◇ ◇ ◇ ◇ ◇

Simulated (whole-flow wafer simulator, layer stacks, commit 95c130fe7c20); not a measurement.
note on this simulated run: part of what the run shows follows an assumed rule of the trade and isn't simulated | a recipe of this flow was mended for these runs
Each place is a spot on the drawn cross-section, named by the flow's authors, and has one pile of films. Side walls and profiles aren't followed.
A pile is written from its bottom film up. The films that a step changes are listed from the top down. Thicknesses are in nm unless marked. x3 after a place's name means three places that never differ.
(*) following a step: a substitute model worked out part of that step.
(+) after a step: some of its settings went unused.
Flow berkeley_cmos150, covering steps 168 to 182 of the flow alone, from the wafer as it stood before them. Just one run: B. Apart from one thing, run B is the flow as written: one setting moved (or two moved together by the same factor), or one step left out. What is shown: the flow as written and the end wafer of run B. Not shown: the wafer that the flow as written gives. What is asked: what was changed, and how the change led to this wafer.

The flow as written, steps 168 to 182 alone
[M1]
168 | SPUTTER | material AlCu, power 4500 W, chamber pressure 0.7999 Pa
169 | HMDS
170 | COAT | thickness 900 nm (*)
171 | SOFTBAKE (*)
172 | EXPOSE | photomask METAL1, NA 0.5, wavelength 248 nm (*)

◇ ◇ ◇ ◇ ◇

Required action
Write each entry out again. Do not change a word.

Exercise result
Simulated (whole-flow wafer simulator, layer stacks, commit 95c130fe7c20); not a measurement.
note on this simulated run: part of what the run shows follows an assumed rule of the trade and isn't simulated | a recipe of this flow was mended for these runs
Each place is a spot on the drawn cross-section, named by the flow's authors, and has one pile of films. Side walls and profiles aren't followed.
A pile is written from its bottom film up. The films that a step changes are listed from the top down. Thicknesses are in nm unless marked. x3 after a place's name means three places that never differ.
(*) following a step: a substitute model worked out part of that step.
(+) after a step: some of its settings went unused.
Flow berkeley_cmos150, covering steps 168 to 182 of the flow alone, from the wafer as it stood before them. Just one run: B. Apart from one thing, run B is the flow as written: one setting moved (or two moved together by the same factor), or one step left out. What is shown: the flow as written and the end wafer of run B. Not shown: the wafer that the flow as written gives. What is asked: what was changed, and how the change led to this wafer.

The flow as written, steps 168 to 182 alone
[M1]
168 | SPUTTER | material AlCu, power 4500 W, chamber pressure 0.7999 Pa
169 | HMDS
170 | COAT | thickness 900 nm (*)
171 | SOFTBAKE (*)
172 | EXPOSE | photomask METAL1, NA 0.5, wavelength 248 nm (*)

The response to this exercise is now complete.